(Beginning of PROVIDED MATERIAL)

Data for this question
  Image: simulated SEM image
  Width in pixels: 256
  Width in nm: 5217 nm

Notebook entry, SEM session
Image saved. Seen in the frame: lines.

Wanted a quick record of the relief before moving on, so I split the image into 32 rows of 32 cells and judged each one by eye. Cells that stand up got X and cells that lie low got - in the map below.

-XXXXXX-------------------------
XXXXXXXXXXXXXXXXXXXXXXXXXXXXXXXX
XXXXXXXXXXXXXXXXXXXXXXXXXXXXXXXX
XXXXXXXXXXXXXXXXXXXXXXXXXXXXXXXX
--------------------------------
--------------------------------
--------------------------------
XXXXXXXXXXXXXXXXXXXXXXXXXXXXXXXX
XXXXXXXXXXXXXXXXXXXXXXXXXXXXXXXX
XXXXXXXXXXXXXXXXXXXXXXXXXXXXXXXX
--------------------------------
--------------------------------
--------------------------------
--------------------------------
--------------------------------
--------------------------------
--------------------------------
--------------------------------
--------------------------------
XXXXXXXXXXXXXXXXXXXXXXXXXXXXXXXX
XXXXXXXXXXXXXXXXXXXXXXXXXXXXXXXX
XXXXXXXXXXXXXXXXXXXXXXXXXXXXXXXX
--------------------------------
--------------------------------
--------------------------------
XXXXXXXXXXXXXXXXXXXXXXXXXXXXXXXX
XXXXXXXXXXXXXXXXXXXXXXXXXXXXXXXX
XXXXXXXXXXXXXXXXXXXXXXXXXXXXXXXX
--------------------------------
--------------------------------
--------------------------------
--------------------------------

(End of PROVIDED MATERIAL)

> [WORK ORDER]:
Extract the data in full. Keep it word for word.

> [RESPONSE]:
Data for this question
  Image: simulated SEM image
  Width in pixels: 256
  Width in nm: 5217 nm

Notebook entry, SEM session
Image saved. Seen in the frame: lines.

Wanted a quick record of the relief before moving on, so I split the image into 32 rows of 32 cells and judged each one by eye. Cells that stand up got X and cells that lie low got - in the map below.

-XXXXXX-------------------------
XXXXXXXXXXXXXXXXXXXXXXXXXXXXXXXX
XXXXXXXXXXXXXXXXXXXXXXXXXXXXXXXX
XXXXXXXXXXXXXXXXXXXXXXXXXXXXXXXX
--------------------------------
--------------------------------
--------------------------------
XXXXXXXXXXXXXXXXXXXXXXXXXXXXXXXX
XXXXXXXXXXXXXXXXXXXXXXXXXXXXXXXX
XXXXXXXXXXXXXXXXXXXXXXXXXXXXXXXX
--------------------------------
--------------------------------
--------------------------------
--------------------------------
--------------------------------
--------------------------------
--------------------------------
--------------------------------
--------------------------------
XXXXXXXXXXXXXXXXXXXXXXXXXXXXXXXX
XXXXXXXXXXXXXXXXXXXXXXXXXXXXXXXX
XXXXXXXXXXXXXXXXXXXXXXXXXXXXXXXX
--------------------------------
--------------------------------
--------------------------------
XXXXXXXXXXXXXXXXXXXXXXXXXXXXXXXX
XXXXXXXXXXXXXXXXXXXXXXXXXXXXXXXX
XXXXXXXXXXXXXXXXXXXXXXXXXXXXXXXX
--------------------------------
--------------------------------
--------------------------------
--------------------------------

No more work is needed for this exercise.